● DATA:
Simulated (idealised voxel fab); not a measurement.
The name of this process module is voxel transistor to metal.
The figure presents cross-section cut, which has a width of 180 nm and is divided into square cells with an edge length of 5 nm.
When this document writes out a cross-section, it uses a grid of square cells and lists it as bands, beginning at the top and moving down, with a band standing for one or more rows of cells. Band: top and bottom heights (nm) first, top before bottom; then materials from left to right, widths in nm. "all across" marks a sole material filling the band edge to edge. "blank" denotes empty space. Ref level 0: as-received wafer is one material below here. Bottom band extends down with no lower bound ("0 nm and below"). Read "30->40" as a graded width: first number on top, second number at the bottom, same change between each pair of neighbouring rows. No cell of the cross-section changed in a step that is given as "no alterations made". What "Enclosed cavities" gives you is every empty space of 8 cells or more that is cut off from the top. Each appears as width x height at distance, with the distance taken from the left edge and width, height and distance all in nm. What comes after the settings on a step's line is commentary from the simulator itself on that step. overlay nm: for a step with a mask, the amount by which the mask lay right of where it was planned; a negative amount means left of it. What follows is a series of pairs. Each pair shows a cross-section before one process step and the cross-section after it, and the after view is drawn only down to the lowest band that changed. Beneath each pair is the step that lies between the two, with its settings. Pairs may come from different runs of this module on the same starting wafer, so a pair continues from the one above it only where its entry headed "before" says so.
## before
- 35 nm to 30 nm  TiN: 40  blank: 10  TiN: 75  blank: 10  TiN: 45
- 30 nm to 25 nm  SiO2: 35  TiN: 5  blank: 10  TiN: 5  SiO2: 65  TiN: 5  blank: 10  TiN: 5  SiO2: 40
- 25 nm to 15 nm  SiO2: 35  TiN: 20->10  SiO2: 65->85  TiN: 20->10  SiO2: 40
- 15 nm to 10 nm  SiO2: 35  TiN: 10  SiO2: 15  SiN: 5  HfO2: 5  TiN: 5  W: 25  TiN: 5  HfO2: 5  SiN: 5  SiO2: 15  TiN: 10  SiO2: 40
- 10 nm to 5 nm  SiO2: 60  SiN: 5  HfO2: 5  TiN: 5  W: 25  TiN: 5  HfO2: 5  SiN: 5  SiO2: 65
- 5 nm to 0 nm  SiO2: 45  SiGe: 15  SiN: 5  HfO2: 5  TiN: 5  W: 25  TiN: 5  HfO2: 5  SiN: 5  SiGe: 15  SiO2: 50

● REQUIREMENT: Using the records above, write out exactly the lines between the one holding "The figure presents" and the one holding "- 10 nm to 5", inclusive; leave everything else out.

● YOUR SOLUTION:
The figure presents cross-section cut, which has a width of 180 nm and is divided into square cells with an edge length of 5 nm.
When this document writes out a cross-section, it uses a grid of square cells and lists it as bands, beginning at the top and moving down, with a band standing for one or more rows of cells. Band: top and bottom heights (nm) first, top before bottom; then materials from left to right, widths in nm. "all across" marks a sole material filling the band edge to edge. "blank" denotes empty space. Ref level 0: as-received wafer is one material below here. Bottom band extends down with no lower bound ("0 nm and below"). Read "30->40" as a graded width: first number on top, second number at the bottom, same change between each pair of neighbouring rows. No cell of the cross-section changed in a step that is given as "no alterations made". What "Enclosed cavities" gives you is every empty space of 8 cells or more that is cut off from the top. Each appears as width x height at distance, with the distance taken from the left edge and width, height and distance all in nm. What comes after the settings on a step's line is commentary from the simulator itself on that step. overlay nm: for a step with a mask, the amount by which the mask lay right of where it was planned; a negative amount means left of it. What follows is a series of pairs. Each pair shows a cross-section before one process step and the cross-section after it, and the after view is drawn only down to the lowest band that changed. Beneath each pair is the step that lies between the two, with its settings. Pairs may come from different runs of this module on the same starting wafer, so a pair continues from the one above it only where its entry headed "before" says so.
## before
- 35 nm to 30 nm  TiN: 40  blank: 10  TiN: 75  blank: 10  TiN: 45
- 30 nm to 25 nm  SiO2: 35  TiN: 5  blank: 10  TiN: 5  SiO2: 65  TiN: 5  blank: 10  TiN: 5  SiO2: 40
- 25 nm to 15 nm  SiO2: 35  TiN: 20->10  SiO2: 65->85  TiN: 20->10  SiO2: 40
- 15 nm to 10 nm  SiO2: 35  TiN: 10  SiO2: 15  SiN: 5  HfO2: 5  TiN: 5  W: 25  TiN: 5  HfO2: 5  SiN: 5  SiO2: 15  TiN: 10  SiO2: 40
- 10 nm to 5 nm  SiO2: 60  SiN: 5  HfO2: 5  TiN: 5  W: 25  TiN: 5  HfO2: 5  SiN: 5  SiO2: 65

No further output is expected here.